Segment Start: DATASET CONTENT

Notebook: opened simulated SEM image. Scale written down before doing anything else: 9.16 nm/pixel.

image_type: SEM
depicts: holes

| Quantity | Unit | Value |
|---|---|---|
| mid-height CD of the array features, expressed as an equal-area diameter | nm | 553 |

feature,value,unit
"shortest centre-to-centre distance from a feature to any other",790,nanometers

Segment End: DATASET CONTENT

§ **WORK ITEM**
Give back the records word for word. Start at the first line, end at the line containing "feature,value,unit", and include both.

§ **WORKED SOLUTION**
Notebook: opened simulated SEM image. Scale written down before doing anything else: 9.16 nm/pixel.

image_type: SEM
depicts: holes

| Quantity | Unit | Value |
|---|---|---|
| mid-height CD of the array features, expressed as an equal-area diameter | nm | 553 |

feature,value,unit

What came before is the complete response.